- [ACTION ITEM] Answer with the exact lines of the following material from the one containing "The flow, as written" through the one containing "7 | SOFTBAKE | KrF resist", both end lines included.

- [PROVIDED DATA]
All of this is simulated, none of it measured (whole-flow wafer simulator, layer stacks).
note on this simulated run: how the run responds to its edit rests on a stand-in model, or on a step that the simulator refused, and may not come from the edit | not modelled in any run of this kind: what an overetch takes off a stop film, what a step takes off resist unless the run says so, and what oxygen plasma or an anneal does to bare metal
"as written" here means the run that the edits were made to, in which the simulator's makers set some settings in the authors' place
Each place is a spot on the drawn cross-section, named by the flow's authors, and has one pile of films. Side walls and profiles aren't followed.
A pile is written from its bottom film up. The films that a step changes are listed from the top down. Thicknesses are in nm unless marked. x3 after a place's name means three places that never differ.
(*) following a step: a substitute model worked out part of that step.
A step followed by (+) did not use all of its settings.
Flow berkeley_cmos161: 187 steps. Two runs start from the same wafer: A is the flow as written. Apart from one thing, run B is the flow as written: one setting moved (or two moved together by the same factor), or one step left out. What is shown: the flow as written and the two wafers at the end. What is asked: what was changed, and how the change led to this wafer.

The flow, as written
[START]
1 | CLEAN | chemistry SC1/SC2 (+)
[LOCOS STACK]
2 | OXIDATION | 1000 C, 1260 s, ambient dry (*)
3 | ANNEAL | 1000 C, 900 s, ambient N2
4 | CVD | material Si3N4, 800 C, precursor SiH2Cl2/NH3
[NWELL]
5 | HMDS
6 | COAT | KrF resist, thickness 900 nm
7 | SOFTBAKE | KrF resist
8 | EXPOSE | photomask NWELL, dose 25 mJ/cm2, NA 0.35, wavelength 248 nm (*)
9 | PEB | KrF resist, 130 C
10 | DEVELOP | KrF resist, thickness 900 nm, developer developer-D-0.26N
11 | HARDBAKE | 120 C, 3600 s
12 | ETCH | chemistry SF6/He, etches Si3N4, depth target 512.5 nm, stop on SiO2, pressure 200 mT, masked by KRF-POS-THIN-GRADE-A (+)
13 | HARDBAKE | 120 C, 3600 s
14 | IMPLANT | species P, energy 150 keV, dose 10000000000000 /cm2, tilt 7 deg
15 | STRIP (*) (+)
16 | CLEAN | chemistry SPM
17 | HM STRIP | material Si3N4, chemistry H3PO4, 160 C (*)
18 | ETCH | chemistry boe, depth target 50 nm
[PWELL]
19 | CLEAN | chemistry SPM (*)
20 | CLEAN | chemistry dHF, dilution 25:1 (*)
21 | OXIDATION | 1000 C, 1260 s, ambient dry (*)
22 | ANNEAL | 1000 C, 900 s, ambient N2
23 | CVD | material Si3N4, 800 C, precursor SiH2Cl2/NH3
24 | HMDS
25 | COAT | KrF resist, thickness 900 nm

- [TASK ANSWER]
The flow, as written
[START]
1 | CLEAN | chemistry SC1/SC2 (+)
[LOCOS STACK]
2 | OXIDATION | 1000 C, 1260 s, ambient dry (*)
3 | ANNEAL | 1000 C, 900 s, ambient N2
4 | CVD | material Si3N4, 800 C, precursor SiH2Cl2/NH3
[NWELL]
5 | HMDS
6 | COAT | KrF resist, thickness 900 nm
7 | SOFTBAKE | KrF resist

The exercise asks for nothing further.